* [REQUIRED ACTION]:
The required output is every entry below, copied exactly.

START MATERIAL SHOWN

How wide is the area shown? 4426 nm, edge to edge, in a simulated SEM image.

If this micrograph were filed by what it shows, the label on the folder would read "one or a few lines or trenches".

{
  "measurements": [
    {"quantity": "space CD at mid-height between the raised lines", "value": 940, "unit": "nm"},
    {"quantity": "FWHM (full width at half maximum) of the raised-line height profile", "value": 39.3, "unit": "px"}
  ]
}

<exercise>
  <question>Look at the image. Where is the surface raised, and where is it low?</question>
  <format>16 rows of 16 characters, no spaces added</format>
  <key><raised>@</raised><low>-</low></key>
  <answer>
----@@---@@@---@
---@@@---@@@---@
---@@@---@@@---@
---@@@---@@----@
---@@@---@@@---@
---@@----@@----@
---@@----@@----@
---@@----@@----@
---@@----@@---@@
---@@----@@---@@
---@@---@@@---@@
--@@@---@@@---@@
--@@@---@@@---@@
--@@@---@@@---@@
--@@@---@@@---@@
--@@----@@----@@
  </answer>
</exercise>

END MATERIAL SHOWN

* [EXERCISE RESPONSE]:
How wide is the area shown? 4426 nm, edge to edge, in a simulated SEM image.

If this micrograph were filed by what it shows, the label on the folder would read "one or a few lines or trenches".

{
  "measurements": [
    {"quantity": "space CD at mid-height between the raised lines", "value": 940, "unit": "nm"},
    {"quantity": "FWHM (full width at half maximum) of the raised-line height profile", "value": 39.3, "unit": "px"}
  ]
}

<exercise>
  <question>Look at the image. Where is the surface raised, and where is it low?</question>
  <format>16 rows of 16 characters, no spaces added</format>
  <key><raised>@</raised><low>-</low></key>
  <answer>
----@@---@@@---@
---@@@---@@@---@
---@@@---@@@---@
---@@@---@@----@
---@@@---@@@---@
---@@----@@----@
---@@----@@----@
---@@----@@----@
---@@----@@---@@
---@@----@@---@@
---@@---@@@---@@
--@@@---@@@---@@
--@@@---@@@---@@
--@@@---@@@---@@
--@@@---@@@---@@
--@@----@@----@@
  </answer>
</exercise>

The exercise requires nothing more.